__Brief__:
Output the data below in full, character for character.

__Dataset excerpts__:

■ ■ ■ ■ ■

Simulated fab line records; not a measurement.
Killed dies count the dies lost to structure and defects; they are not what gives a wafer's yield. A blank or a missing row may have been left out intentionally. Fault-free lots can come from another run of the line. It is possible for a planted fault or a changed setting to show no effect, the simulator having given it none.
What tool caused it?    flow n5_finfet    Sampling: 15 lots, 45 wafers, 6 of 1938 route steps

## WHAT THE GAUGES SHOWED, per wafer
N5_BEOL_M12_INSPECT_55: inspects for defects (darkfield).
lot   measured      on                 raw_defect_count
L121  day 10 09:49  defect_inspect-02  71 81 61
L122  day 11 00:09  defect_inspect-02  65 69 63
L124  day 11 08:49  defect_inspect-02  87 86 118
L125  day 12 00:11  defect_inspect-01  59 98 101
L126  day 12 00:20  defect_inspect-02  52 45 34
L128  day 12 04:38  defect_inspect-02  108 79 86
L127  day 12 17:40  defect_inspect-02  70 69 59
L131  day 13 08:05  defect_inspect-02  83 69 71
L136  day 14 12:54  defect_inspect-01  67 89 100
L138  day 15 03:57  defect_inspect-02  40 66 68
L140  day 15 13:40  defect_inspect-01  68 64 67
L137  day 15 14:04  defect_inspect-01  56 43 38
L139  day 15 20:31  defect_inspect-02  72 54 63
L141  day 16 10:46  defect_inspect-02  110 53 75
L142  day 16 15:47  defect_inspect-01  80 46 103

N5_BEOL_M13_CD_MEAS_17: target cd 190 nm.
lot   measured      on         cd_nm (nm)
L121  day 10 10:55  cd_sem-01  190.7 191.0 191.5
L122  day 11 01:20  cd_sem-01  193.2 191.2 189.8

■ ■ ■ ■ ■

__Exercise solution__:
Simulated fab line records; not a measurement.
Killed dies count the dies lost to structure and defects; they are not what gives a wafer's yield. A blank or a missing row may have been left out intentionally. Fault-free lots can come from another run of the line. It is possible for a planted fault or a changed setting to show no effect, the simulator having given it none.
What tool caused it?    flow n5_finfet    Sampling: 15 lots, 45 wafers, 6 of 1938 route steps

## WHAT THE GAUGES SHOWED, per wafer
N5_BEOL_M12_INSPECT_55: inspects for defects (darkfield).
lot   measured      on                 raw_defect_count
L121  day 10 09:49  defect_inspect-02  71 81 61
L122  day 11 00:09  defect_inspect-02  65 69 63
L124  day 11 08:49  defect_inspect-02  87 86 118
L125  day 12 00:11  defect_inspect-01  59 98 101
L126  day 12 00:20  defect_inspect-02  52 45 34
L128  day 12 04:38  defect_inspect-02  108 79 86
L127  day 12 17:40  defect_inspect-02  70 69 59
L131  day 13 08:05  defect_inspect-02  83 69 71
L136  day 14 12:54  defect_inspect-01  67 89 100
L138  day 15 03:57  defect_inspect-02  40 66 68
L140  day 15 13:40  defect_inspect-01  68 64 67
L137  day 15 14:04  defect_inspect-01  56 43 38
L139  day 15 20:31  defect_inspect-02  72 54 63
L141  day 16 10:46  defect_inspect-02  110 53 75
L142  day 16 15:47  defect_inspect-01  80 46 103

N5_BEOL_M13_CD_MEAS_17: target cd 190 nm.
lot   measured      on         cd_nm (nm)
L121  day 10 10:55  cd_sem-01  190.7 191.0 191.5
L122  day 11 01:20  cd_sem-01  193.2 191.2 189.8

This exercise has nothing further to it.